**Work order**
Your answer is the lines below, exactly, from the one that contains "S3: time under the liquid; s; normal value 30" through the one that contains "C4: hours since", both included.

**Entries provided**
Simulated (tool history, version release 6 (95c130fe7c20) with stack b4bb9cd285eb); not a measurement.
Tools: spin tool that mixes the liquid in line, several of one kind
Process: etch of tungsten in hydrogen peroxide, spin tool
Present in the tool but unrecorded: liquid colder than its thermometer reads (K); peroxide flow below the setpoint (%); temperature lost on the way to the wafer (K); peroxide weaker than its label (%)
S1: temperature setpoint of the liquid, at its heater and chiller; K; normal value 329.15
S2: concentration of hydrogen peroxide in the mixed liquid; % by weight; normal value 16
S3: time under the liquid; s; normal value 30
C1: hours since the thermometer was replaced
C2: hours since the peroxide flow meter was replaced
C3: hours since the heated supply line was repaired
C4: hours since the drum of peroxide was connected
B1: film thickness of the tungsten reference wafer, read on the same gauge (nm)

**Answer space**
S3: time under the liquid; s; normal value 30
C1: hours since the thermometer was replaced
C2: hours since the peroxide flow meter was replaced
C3: hours since the heated supply line was repaired
C4: hours since the drum of peroxide was connected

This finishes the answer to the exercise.